Source data:
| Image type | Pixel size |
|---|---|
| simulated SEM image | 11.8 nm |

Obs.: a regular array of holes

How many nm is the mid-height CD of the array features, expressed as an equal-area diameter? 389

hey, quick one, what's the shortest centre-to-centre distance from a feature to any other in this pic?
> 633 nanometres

Assigned task: Nothing but the full listing, copied exactly, belongs in the answer.

Written response:
| Image type | Pixel size |
|---|---|
| simulated SEM image | 11.8 nm |

Obs.: a regular array of holes

How many nm is the mid-height CD of the array features, expressed as an equal-area diameter? 389

hey, quick one, what's the shortest centre-to-centre distance from a feature to any other in this pic?
> 633 nanometres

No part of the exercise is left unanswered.